**ASSIGNED TASK**
The data below holds the lines to copy: everything from the line containing "The fault in" to the line containing "(plus 5 further places)", both ends included, set down exactly.

- - - - -
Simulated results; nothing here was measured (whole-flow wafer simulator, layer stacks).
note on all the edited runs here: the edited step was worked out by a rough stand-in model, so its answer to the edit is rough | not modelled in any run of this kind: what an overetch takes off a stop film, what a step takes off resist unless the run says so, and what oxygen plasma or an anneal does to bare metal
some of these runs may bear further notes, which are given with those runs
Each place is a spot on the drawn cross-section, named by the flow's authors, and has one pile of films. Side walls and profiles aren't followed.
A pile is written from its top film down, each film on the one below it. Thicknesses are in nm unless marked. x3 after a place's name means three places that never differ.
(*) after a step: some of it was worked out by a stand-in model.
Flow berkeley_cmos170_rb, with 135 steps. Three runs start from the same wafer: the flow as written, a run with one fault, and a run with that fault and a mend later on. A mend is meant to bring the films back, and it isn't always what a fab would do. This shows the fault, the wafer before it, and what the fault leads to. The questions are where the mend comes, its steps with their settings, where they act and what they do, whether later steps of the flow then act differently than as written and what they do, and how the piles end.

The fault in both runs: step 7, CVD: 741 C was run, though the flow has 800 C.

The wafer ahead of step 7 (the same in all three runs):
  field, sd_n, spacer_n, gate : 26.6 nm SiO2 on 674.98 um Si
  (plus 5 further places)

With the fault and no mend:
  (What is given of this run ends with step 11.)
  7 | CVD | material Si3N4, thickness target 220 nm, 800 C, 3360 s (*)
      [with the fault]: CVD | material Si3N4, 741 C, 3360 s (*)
- - - - -

**EXERCISE RESPONSE**
The fault in both runs: step 7, CVD: 741 C was run, though the flow has 800 C.

The wafer ahead of step 7 (the same in all three runs):
  field, sd_n, spacer_n, gate : 26.6 nm SiO2 on 674.98 um Si
  (plus 5 further places)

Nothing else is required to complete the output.